- WORK TASK -
Transcribe the records word for word, beginning with the first line and ending with the line that contains "At NHARC_A_CHANNEL_HOLE_D2_CD_MEAS_10 the"; include nothing else.

- STUDY MATERIAL -
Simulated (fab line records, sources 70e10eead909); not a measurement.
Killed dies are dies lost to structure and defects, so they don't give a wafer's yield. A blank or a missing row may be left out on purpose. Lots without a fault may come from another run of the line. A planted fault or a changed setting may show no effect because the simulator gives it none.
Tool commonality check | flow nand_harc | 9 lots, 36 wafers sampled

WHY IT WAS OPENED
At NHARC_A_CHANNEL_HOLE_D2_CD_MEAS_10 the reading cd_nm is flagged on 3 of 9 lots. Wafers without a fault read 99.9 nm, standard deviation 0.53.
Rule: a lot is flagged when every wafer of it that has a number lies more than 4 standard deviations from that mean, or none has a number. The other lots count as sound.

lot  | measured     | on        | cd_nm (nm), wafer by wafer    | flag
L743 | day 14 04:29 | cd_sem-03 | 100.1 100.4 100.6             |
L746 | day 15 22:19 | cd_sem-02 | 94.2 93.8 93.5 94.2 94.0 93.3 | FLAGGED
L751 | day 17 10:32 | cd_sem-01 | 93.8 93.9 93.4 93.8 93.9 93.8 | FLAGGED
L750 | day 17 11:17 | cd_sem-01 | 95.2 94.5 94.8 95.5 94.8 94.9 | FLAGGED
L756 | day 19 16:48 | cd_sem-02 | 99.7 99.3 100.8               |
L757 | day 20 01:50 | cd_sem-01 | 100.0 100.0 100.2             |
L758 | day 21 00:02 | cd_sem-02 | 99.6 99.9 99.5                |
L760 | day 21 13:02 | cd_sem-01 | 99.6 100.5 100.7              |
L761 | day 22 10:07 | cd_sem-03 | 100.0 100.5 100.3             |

- RESPONSE BOX -
Simulated (fab line records, sources 70e10eead909); not a measurement.
Killed dies are dies lost to structure and defects, so they don't give a wafer's yield. A blank or a missing row may be left out on purpose. Lots without a fault may come from another run of the line. A planted fault or a changed setting may show no effect because the simulator gives it none.
Tool commonality check | flow nand_harc | 9 lots, 36 wafers sampled

WHY IT WAS OPENED
At NHARC_A_CHANNEL_HOLE_D2_CD_MEAS_10 the reading cd_nm is flagged on 3 of 9 lots. Wafers without a fault read 99.9 nm, standard deviation 0.53.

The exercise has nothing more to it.